→ **Task item**
For this task, copy the data that follows exactly, keeping every character.

= = = = = = =

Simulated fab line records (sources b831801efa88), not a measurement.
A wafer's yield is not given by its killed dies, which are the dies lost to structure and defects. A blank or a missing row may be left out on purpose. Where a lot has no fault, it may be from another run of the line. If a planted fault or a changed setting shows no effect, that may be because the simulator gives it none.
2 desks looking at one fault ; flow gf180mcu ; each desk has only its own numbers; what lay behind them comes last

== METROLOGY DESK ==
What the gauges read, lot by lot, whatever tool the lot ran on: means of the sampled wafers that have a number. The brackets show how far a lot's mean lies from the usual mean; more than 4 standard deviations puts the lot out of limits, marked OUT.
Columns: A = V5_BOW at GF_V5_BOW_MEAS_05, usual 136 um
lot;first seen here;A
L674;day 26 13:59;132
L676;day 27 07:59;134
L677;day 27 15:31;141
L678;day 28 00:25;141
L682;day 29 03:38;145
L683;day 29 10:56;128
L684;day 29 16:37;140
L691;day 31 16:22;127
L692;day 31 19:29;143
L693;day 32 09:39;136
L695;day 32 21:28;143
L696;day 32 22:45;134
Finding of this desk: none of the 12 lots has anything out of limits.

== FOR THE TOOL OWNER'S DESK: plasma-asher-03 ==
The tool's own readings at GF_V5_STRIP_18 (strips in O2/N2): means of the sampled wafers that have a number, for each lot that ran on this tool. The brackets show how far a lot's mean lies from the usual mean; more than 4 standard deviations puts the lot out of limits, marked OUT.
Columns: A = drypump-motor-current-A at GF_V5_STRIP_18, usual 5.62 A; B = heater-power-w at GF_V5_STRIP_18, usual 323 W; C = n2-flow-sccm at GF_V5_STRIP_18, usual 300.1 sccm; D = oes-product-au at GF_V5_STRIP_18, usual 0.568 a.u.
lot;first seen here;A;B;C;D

= = = = = = =

→ **Solution**
Simulated fab line records (sources b831801efa88), not a measurement.
A wafer's yield is not given by its killed dies, which are the dies lost to structure and defects. A blank or a missing row may be left out on purpose. Where a lot has no fault, it may be from another run of the line. If a planted fault or a changed setting shows no effect, that may be because the simulator gives it none.
2 desks looking at one fault ; flow gf180mcu ; each desk has only its own numbers; what lay behind them comes last

== METROLOGY DESK ==
What the gauges read, lot by lot, whatever tool the lot ran on: means of the sampled wafers that have a number. The brackets show how far a lot's mean lies from the usual mean; more than 4 standard deviations puts the lot out of limits, marked OUT.
Columns: A = V5_BOW at GF_V5_BOW_MEAS_05, usual 136 um
lot;first seen here;A
L674;day 26 13:59;132
L676;day 27 07:59;134
L677;day 27 15:31;141
L678;day 28 00:25;141
L682;day 29 03:38;145
L683;day 29 10:56;128
L684;day 29 16:37;140
L691;day 31 16:22;127
L692;day 31 19:29;143
L693;day 32 09:39;136
L695;day 32 21:28;143
L696;day 32 22:45;134
Finding of this desk: none of the 12 lots has anything out of limits.

== FOR THE TOOL OWNER'S DESK: plasma-asher-03 ==
The tool's own readings at GF_V5_STRIP_18 (strips in O2/N2): means of the sampled wafers that have a number, for each lot that ran on this tool. The brackets show how far a lot's mean lies from the usual mean; more than 4 standard deviations puts the lot out of limits, marked OUT.
Columns: A = drypump-motor-current-A at GF_V5_STRIP_18, usual 5.62 A; B = heater-power-w at GF_V5_STRIP_18, usual 323 W; C = n2-flow-sccm at GF_V5_STRIP_18, usual 300.1 sccm; D = oes-product-au at GF_V5_STRIP_18, usual 0.568 a.u.
lot;first seen here;A;B;C;D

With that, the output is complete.